[[ RECORDS SUPPLIED open ]]

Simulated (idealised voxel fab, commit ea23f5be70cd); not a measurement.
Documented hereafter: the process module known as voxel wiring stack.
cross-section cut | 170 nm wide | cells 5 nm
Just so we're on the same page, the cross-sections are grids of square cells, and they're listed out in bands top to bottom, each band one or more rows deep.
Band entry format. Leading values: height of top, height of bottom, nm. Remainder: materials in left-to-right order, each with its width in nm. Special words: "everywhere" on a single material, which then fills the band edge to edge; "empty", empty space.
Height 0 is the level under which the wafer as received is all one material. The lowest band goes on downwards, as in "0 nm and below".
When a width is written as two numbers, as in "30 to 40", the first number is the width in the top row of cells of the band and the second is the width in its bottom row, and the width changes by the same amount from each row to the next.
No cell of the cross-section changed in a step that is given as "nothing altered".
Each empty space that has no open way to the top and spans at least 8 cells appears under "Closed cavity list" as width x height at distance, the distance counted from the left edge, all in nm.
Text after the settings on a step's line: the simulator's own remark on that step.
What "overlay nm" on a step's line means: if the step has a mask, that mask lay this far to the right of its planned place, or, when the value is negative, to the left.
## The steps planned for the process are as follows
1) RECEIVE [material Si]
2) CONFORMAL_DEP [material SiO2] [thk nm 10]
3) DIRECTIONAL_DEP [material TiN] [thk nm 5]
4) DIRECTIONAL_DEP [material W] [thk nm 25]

[[ RECORDS SUPPLIED closed ]]

Return only the exact lines from the opening of the records through the line that contains "cross-section cut | 170 nm wide | cells 5 nm", both included.

Simulated (idealised voxel fab, commit ea23f5be70cd); not a measurement.
Documented hereafter: the process module known as voxel wiring stack.
cross-section cut | 170 nm wide | cells 5 nm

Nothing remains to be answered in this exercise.